========================================================================
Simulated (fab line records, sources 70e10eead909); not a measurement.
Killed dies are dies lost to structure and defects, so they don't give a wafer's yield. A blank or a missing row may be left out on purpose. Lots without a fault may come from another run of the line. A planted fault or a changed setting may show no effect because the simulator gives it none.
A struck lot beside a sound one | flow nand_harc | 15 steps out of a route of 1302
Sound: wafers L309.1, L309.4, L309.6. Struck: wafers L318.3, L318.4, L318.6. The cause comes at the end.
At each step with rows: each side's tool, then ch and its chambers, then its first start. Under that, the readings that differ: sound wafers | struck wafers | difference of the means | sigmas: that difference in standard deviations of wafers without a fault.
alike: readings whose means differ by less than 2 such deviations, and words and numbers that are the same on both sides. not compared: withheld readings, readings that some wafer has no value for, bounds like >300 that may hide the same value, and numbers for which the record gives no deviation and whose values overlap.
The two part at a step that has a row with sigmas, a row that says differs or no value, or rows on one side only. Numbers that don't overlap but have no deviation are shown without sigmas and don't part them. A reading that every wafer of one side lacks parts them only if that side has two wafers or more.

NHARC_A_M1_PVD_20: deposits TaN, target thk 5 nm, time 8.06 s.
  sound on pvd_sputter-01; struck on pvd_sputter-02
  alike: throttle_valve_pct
========================================================================

→ Action item: Retype each record in full, please.

→ Written reply:
Simulated (fab line records, sources 70e10eead909); not a measurement.
Killed dies are dies lost to structure and defects, so they don't give a wafer's yield. A blank or a missing row may be left out on purpose. Lots without a fault may come from another run of the line. A planted fault or a changed setting may show no effect because the simulator gives it none.
A struck lot beside a sound one | flow nand_harc | 15 steps out of a route of 1302
Sound: wafers L309.1, L309.4, L309.6. Struck: wafers L318.3, L318.4, L318.6. The cause comes at the end.
At each step with rows: each side's tool, then ch and its chambers, then its first start. Under that, the readings that differ: sound wafers | struck wafers | difference of the means | sigmas: that difference in standard deviations of wafers without a fault.
alike: readings whose means differ by less than 2 such deviations, and words and numbers that are the same on both sides. not compared: withheld readings, readings that some wafer has no value for, bounds like >300 that may hide the same value, and numbers for which the record gives no deviation and whose values overlap.
The two part at a step that has a row with sigmas, a row that says differs or no value, or rows on one side only. Numbers that don't overlap but have no deviation are shown without sigmas and don't part them. A reading that every wafer of one side lacks parts them only if that side has two wafers or more.

NHARC_A_M1_PVD_20: deposits TaN, target thk 5 nm, time 8.06 s.
  sound on pvd_sputter-01; struck on pvd_sputter-02
  alike: throttle_valve_pct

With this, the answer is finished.